Each record below should appear again exactly as written.

### Extracted entries ###

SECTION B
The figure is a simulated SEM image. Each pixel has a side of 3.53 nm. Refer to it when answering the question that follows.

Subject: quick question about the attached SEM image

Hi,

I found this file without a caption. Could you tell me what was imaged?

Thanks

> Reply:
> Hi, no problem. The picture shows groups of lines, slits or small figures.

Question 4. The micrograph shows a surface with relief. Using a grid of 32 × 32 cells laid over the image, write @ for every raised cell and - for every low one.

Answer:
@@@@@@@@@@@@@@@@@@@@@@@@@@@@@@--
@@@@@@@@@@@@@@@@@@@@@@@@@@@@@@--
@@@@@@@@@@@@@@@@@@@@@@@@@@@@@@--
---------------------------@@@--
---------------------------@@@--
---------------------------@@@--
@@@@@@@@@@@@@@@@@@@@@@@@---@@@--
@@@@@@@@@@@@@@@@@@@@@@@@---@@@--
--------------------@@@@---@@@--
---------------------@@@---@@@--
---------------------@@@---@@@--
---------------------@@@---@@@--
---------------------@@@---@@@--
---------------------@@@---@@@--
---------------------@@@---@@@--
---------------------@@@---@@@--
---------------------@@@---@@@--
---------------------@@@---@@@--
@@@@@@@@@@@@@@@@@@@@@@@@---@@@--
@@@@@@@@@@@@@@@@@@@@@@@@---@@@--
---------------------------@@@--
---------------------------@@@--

###

→ **Task response**
SECTION B
The figure is a simulated SEM image. Each pixel has a side of 3.53 nm. Refer to it when answering the question that follows.

Subject: quick question about the attached SEM image

Hi,

I found this file without a caption. Could you tell me what was imaged?

Thanks

> Reply:
> Hi, no problem. The picture shows groups of lines, slits or small figures.

Question 4. The micrograph shows a surface with relief. Using a grid of 32 × 32 cells laid over the image, write @ for every raised cell and - for every low one.

Answer:
@@@@@@@@@@@@@@@@@@@@@@@@@@@@@@--
@@@@@@@@@@@@@@@@@@@@@@@@@@@@@@--
@@@@@@@@@@@@@@@@@@@@@@@@@@@@@@--
---------------------------@@@--
---------------------------@@@--
---------------------------@@@--
@@@@@@@@@@@@@@@@@@@@@@@@---@@@--
@@@@@@@@@@@@@@@@@@@@@@@@---@@@--
--------------------@@@@---@@@--
---------------------@@@---@@@--
---------------------@@@---@@@--
---------------------@@@---@@@--
---------------------@@@---@@@--
---------------------@@@---@@@--
---------------------@@@---@@@--
---------------------@@@---@@@--
---------------------@@@---@@@--
---------------------@@@---@@@--
@@@@@@@@@@@@@@@@@@@@@@@@---@@@--
@@@@@@@@@@@@@@@@@@@@@@@@---@@@--
---------------------------@@@--
---------------------------@@@--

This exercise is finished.